PROVIDED DATA
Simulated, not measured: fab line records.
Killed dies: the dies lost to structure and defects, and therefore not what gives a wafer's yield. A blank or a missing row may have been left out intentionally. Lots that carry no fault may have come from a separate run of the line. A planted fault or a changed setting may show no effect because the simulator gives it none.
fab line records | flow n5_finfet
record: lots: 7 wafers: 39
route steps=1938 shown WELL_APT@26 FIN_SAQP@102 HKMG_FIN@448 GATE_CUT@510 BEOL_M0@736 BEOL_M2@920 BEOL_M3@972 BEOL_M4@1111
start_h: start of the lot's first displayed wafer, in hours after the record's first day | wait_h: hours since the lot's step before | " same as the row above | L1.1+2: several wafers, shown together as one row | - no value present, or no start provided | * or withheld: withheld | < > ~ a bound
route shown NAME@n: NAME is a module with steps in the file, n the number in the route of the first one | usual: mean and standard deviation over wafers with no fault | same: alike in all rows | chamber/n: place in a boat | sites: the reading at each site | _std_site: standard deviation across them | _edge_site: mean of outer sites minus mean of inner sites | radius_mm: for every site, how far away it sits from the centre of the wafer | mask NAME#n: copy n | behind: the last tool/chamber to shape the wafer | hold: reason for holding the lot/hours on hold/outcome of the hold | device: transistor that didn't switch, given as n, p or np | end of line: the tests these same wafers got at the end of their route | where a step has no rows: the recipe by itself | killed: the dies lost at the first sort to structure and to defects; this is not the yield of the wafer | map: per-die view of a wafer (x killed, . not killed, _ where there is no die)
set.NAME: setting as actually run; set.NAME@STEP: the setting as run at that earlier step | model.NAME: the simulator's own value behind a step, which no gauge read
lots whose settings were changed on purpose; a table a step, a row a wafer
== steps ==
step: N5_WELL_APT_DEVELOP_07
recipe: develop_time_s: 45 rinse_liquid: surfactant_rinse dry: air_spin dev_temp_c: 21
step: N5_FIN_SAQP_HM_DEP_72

ASSIGNMENT
Starting at the line that contains "lots whose settings" and stopping after the line that contains "recipe: develop_time_s: 45", write out every line exactly as it appears above, and no other line.

RESPONSE
lots whose settings were changed on purpose; a table a step, a row a wafer
== steps ==
step: N5_WELL_APT_DEVELOP_07
recipe: develop_time_s: 45 rinse_liquid: surfactant_rinse dry: air_spin dev_temp_c: 21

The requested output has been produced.